### [Required action]
For the entries that follow, restate word for word the line containing "This is a process", the line containing "Section shown: cut.", and every line that lies between them.

### [Records shown]
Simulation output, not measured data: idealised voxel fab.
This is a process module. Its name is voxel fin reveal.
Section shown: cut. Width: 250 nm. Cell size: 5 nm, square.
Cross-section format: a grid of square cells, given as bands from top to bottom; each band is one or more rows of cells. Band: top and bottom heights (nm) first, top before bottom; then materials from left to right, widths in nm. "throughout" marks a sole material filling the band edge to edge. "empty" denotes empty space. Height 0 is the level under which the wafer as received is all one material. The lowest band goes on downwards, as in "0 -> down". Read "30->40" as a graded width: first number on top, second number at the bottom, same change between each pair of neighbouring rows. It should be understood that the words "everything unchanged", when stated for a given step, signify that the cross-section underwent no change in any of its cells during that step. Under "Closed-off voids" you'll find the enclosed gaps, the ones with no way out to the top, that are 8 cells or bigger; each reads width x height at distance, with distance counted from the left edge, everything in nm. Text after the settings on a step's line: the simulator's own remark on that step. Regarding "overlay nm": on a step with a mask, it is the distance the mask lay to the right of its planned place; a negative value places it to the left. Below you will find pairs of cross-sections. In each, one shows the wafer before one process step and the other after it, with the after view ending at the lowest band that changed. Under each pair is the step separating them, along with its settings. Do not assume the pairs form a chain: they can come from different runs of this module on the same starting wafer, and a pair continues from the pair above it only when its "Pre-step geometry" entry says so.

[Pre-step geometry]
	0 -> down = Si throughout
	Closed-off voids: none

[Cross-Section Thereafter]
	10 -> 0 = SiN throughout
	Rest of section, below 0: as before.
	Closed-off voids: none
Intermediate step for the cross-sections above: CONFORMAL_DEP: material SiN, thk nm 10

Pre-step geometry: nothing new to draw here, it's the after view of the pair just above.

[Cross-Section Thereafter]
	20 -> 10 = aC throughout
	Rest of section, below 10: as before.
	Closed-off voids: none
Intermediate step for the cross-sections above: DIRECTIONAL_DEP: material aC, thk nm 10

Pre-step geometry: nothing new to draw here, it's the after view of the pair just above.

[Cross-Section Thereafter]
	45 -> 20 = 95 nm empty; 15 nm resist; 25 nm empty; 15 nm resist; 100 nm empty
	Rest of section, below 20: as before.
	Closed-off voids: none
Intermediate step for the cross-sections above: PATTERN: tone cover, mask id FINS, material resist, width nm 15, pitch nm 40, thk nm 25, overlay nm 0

### [Reply]
This is a process module. Its name is voxel fin reveal.
Section shown: cut. Width: 250 nm. Cell size: 5 nm, square.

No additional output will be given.